Listed records section start

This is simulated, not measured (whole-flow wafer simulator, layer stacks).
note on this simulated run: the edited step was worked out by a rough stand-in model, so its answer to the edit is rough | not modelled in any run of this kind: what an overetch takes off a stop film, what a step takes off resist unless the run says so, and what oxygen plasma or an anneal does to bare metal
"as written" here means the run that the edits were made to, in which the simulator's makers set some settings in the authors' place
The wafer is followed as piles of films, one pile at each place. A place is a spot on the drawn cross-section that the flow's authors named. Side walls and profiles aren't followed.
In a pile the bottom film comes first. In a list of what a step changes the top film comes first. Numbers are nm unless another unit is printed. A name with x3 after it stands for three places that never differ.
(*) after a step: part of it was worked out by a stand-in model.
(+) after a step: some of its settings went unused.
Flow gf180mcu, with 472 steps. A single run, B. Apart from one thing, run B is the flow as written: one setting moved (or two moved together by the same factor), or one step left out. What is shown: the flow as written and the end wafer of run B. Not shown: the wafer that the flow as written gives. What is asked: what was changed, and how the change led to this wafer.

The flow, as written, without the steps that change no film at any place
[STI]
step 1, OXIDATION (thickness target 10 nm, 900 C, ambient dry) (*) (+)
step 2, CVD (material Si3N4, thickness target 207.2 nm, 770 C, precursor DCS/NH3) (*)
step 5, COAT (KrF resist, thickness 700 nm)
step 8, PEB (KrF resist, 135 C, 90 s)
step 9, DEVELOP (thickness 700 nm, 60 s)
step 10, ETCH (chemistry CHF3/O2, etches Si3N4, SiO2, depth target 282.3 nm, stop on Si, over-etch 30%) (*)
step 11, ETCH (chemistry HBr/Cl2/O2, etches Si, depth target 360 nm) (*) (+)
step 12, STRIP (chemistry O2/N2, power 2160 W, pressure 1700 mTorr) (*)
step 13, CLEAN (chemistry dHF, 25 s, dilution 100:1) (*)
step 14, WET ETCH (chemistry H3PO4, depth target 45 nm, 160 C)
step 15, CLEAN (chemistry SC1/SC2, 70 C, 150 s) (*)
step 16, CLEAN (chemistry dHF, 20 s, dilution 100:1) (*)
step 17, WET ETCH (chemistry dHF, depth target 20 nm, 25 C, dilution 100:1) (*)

Listed records section end

Output, please, only the lines running from the start of the entries through the line that contains "step 9, DEVELOP (thickness 700 nm, 60 s)", including both of those lines.

## Task output
This is simulated, not measured (whole-flow wafer simulator, layer stacks).
note on this simulated run: the edited step was worked out by a rough stand-in model, so its answer to the edit is rough | not modelled in any run of this kind: what an overetch takes off a stop film, what a step takes off resist unless the run says so, and what oxygen plasma or an anneal does to bare metal
"as written" here means the run that the edits were made to, in which the simulator's makers set some settings in the authors' place
The wafer is followed as piles of films, one pile at each place. A place is a spot on the drawn cross-section that the flow's authors named. Side walls and profiles aren't followed.
In a pile the bottom film comes first. In a list of what a step changes the top film comes first. Numbers are nm unless another unit is printed. A name with x3 after it stands for three places that never differ.
(*) after a step: part of it was worked out by a stand-in model.
(+) after a step: some of its settings went unused.
Flow gf180mcu, with 472 steps. A single run, B. Apart from one thing, run B is the flow as written: one setting moved (or two moved together by the same factor), or one step left out. What is shown: the flow as written and the end wafer of run B. Not shown: the wafer that the flow as written gives. What is asked: what was changed, and how the change led to this wafer.

The flow, as written, without the steps that change no film at any place
[STI]
step 1, OXIDATION (thickness target 10 nm, 900 C, ambient dry) (*) (+)
step 2, CVD (material Si3N4, thickness target 207.2 nm, 770 C, precursor DCS/NH3) (*)
step 5, COAT (KrF resist, thickness 700 nm)
step 8, PEB (KrF resist, 135 C, 90 s)
step 9, DEVELOP (thickness 700 nm, 60 s)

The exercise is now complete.